+ + + + +
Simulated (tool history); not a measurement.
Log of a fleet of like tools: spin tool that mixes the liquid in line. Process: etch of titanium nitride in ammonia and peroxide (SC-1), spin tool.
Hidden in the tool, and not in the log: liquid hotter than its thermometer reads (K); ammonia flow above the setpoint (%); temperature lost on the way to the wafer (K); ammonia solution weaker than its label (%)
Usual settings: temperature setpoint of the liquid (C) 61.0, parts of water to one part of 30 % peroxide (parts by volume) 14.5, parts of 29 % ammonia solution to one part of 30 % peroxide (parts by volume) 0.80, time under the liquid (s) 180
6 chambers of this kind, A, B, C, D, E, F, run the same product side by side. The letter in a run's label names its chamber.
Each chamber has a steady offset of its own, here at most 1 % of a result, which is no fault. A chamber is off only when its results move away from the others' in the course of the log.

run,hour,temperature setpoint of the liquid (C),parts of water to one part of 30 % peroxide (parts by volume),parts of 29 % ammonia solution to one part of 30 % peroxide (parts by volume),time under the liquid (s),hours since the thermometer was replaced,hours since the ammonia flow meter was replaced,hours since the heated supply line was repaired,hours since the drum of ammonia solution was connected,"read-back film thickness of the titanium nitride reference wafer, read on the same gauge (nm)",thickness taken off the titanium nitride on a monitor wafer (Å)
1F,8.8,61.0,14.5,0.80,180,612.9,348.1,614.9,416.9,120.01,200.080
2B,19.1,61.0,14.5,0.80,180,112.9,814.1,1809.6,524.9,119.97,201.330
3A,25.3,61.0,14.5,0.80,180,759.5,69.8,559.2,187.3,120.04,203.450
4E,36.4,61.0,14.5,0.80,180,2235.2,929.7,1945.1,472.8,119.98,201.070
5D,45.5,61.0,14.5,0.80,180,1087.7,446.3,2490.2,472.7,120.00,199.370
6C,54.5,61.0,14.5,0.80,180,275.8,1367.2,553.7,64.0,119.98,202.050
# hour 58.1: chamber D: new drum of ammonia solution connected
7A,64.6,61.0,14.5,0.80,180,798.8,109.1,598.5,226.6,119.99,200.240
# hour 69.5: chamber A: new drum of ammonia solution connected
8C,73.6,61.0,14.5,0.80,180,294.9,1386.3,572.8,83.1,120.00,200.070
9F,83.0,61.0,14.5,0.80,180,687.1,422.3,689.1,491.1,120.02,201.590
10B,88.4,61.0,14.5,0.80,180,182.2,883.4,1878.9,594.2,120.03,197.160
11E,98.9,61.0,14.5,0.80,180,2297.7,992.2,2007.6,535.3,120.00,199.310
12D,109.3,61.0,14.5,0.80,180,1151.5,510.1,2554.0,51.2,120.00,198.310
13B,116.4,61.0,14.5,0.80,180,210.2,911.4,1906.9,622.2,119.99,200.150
+ + + + +

--- Work instruction ---
Only the lines from the beginning of the material to the line containing "Each chamber has" should be echoed, verbatim and in full.

--- Answer section ---
Simulated (tool history); not a measurement.
Log of a fleet of like tools: spin tool that mixes the liquid in line. Process: etch of titanium nitride in ammonia and peroxide (SC-1), spin tool.
Hidden in the tool, and not in the log: liquid hotter than its thermometer reads (K); ammonia flow above the setpoint (%); temperature lost on the way to the wafer (K); ammonia solution weaker than its label (%)
Usual settings: temperature setpoint of the liquid (C) 61.0, parts of water to one part of 30 % peroxide (parts by volume) 14.5, parts of 29 % ammonia solution to one part of 30 % peroxide (parts by volume) 0.80, time under the liquid (s) 180
6 chambers of this kind, A, B, C, D, E, F, run the same product side by side. The letter in a run's label names its chamber.
Each chamber has a steady offset of its own, here at most 1 % of a result, which is no fault. A chamber is off only when its results move away from the others' in the course of the log.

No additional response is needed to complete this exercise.